• _Source data_
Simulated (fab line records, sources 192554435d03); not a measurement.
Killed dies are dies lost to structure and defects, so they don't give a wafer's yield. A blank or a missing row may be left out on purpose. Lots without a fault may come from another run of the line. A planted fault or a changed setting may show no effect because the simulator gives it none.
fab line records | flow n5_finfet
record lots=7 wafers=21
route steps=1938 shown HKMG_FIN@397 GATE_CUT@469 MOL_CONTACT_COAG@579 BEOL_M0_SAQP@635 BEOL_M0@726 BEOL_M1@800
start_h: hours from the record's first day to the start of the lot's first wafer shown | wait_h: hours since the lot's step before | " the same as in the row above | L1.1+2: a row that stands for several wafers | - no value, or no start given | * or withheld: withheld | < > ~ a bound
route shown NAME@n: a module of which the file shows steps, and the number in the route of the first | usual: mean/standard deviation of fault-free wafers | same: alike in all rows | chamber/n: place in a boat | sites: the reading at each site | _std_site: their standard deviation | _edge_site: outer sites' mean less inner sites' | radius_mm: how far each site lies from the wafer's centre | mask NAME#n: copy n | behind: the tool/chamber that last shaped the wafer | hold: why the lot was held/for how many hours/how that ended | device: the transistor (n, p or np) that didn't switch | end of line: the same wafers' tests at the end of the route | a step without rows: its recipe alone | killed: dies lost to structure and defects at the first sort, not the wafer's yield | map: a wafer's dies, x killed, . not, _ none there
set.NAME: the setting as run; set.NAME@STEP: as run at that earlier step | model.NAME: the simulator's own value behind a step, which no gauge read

• _Action item_
Nothing in the material may be left out; write it all out verbatim.

• _Exercise result_
Simulated (fab line records, sources 192554435d03); not a measurement.
Killed dies are dies lost to structure and defects, so they don't give a wafer's yield. A blank or a missing row may be left out on purpose. Lots without a fault may come from another run of the line. A planted fault or a changed setting may show no effect because the simulator gives it none.
fab line records | flow n5_finfet
record lots=7 wafers=21
route steps=1938 shown HKMG_FIN@397 GATE_CUT@469 MOL_CONTACT_COAG@579 BEOL_M0_SAQP@635 BEOL_M0@726 BEOL_M1@800
start_h: hours from the record's first day to the start of the lot's first wafer shown | wait_h: hours since the lot's step before | " the same as in the row above | L1.1+2: a row that stands for several wafers | - no value, or no start given | * or withheld: withheld | < > ~ a bound
route shown NAME@n: a module of which the file shows steps, and the number in the route of the first | usual: mean/standard deviation of fault-free wafers | same: alike in all rows | chamber/n: place in a boat | sites: the reading at each site | _std_site: their standard deviation | _edge_site: outer sites' mean less inner sites' | radius_mm: how far each site lies from the wafer's centre | mask NAME#n: copy n | behind: the tool/chamber that last shaped the wafer | hold: why the lot was held/for how many hours/how that ended | device: the transistor (n, p or np) that didn't switch | end of line: the same wafers' tests at the end of the route | a step without rows: its recipe alone | killed: dies lost to structure and defects at the first sort, not the wafer's yield | map: a wafer's dies, x killed, . not, _ none there
set.NAME: the setting as run; set.NAME@STEP: as run at that earlier step | model.NAME: the simulator's own value behind a step, which no gauge read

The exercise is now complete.